══════════

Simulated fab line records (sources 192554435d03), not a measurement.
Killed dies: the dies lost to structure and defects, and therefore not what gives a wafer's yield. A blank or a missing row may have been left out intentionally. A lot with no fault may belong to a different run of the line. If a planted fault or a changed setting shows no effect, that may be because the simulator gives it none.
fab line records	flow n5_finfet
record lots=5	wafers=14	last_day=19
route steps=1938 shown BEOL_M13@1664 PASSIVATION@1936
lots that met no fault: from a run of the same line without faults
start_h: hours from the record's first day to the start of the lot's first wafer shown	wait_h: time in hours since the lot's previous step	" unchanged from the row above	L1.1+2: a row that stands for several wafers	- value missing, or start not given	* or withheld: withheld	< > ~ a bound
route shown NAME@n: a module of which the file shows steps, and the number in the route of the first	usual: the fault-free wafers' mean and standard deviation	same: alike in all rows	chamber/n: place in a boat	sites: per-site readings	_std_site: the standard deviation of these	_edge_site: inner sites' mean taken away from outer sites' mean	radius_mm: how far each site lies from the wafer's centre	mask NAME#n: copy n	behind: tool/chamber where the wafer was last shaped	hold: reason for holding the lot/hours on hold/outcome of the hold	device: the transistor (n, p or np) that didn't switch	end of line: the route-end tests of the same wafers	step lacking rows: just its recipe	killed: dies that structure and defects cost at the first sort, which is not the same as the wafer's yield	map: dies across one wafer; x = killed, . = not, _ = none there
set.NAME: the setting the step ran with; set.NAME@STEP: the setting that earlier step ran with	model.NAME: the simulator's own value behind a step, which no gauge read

══════════

Could you return exactly the stretch of the data above that starts at the line with "route steps=1938 shown" and ends at the line with "start_h: hours from", both lines included?

TASK RESPONSE
route steps=1938 shown BEOL_M13@1664 PASSIVATION@1936
lots that met no fault: from a run of the same line without faults
start_h: hours from the record's first day to the start of the lot's first wafer shown	wait_h: time in hours since the lot's previous step	" unchanged from the row above	L1.1+2: a row that stands for several wafers	- value missing, or start not given	* or withheld: withheld	< > ~ a bound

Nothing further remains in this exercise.